▸ Requirement
From the entries below, transcribe exactly the lines between the line holding "S1: flow of slurry; ml/min" and the line holding "R1: film removed, the", inclusive; skip all other lines.

□ □ □ □ □

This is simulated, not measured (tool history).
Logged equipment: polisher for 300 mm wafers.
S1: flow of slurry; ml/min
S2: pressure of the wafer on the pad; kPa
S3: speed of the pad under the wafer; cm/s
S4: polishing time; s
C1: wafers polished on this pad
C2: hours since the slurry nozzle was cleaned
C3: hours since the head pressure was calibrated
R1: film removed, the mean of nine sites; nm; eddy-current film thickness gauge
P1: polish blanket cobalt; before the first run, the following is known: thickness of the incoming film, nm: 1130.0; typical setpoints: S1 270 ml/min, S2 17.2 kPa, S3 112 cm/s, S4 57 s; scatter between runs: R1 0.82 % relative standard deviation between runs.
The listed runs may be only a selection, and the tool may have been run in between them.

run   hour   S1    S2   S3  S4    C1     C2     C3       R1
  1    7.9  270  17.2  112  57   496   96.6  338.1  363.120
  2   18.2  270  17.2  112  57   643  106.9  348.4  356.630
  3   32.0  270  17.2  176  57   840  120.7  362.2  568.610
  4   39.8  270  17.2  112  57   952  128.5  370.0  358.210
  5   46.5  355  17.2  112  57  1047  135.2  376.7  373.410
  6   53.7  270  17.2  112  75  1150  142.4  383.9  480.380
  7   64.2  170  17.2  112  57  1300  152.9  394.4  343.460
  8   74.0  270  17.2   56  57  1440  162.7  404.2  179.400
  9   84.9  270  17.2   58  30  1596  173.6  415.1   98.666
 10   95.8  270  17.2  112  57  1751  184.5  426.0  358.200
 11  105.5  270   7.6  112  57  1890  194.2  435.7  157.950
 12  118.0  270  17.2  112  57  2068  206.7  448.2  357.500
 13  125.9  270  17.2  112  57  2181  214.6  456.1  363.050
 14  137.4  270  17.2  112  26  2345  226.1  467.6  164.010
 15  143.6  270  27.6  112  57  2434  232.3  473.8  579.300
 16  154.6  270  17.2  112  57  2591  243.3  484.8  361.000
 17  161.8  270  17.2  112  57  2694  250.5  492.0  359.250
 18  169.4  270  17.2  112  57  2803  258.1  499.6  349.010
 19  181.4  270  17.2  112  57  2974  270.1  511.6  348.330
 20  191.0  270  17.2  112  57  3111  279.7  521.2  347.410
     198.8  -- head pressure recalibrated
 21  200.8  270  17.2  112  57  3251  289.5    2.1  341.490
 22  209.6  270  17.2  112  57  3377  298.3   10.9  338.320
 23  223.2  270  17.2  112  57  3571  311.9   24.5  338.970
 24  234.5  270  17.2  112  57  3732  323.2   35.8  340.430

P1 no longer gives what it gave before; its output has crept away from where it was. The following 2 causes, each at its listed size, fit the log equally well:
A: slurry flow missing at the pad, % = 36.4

□ □ □ □ □

▸ Task result
S1: flow of slurry; ml/min
S2: pressure of the wafer on the pad; kPa
S3: speed of the pad under the wafer; cm/s
S4: polishing time; s
C1: wafers polished on this pad
C2: hours since the slurry nozzle was cleaned
C3: hours since the head pressure was calibrated
R1: film removed, the mean of nine sites; nm; eddy-current film thickness gauge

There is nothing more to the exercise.